__ACTION ITEM__: Write the entries below again, precisely as they appear.

[Start of Attachment]
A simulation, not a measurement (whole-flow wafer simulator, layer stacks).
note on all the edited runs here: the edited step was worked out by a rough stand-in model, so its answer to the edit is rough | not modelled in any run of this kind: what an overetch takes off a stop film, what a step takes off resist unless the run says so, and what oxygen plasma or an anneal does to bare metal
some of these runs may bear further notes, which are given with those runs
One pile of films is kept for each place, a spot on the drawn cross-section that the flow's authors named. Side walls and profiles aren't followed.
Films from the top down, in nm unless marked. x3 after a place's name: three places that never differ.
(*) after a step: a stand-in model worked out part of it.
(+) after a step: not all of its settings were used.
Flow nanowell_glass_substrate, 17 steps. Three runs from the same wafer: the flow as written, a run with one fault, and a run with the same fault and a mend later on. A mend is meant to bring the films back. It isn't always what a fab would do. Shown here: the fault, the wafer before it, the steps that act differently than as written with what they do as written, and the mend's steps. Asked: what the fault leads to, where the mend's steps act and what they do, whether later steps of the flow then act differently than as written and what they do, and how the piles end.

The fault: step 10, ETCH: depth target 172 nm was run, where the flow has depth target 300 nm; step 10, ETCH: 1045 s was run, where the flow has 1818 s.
[End of Attachment]

__ANSWER SPACE__:
A simulation, not a measurement (whole-flow wafer simulator, layer stacks).
note on all the edited runs here: the edited step was worked out by a rough stand-in model, so its answer to the edit is rough | not modelled in any run of this kind: what an overetch takes off a stop film, what a step takes off resist unless the run says so, and what oxygen plasma or an anneal does to bare metal
some of these runs may bear further notes, which are given with those runs
One pile of films is kept for each place, a spot on the drawn cross-section that the flow's authors named. Side walls and profiles aren't followed.
Films from the top down, in nm unless marked. x3 after a place's name: three places that never differ.
(*) after a step: a stand-in model worked out part of it.
(+) after a step: not all of its settings were used.
Flow nanowell_glass_substrate, 17 steps. Three runs from the same wafer: the flow as written, a run with one fault, and a run with the same fault and a mend later on. A mend is meant to bring the films back. It isn't always what a fab would do. Shown here: the fault, the wafer before it, the steps that act differently than as written with what they do as written, and the mend's steps. Asked: what the fault leads to, where the mend's steps act and what they do, whether later steps of the flow then act differently than as written and what they do, and how the piles end.

The fault: step 10, ETCH: depth target 172 nm was run, where the flow has depth target 300 nm; step 10, ETCH: 1045 s was run, where the flow has 1818 s.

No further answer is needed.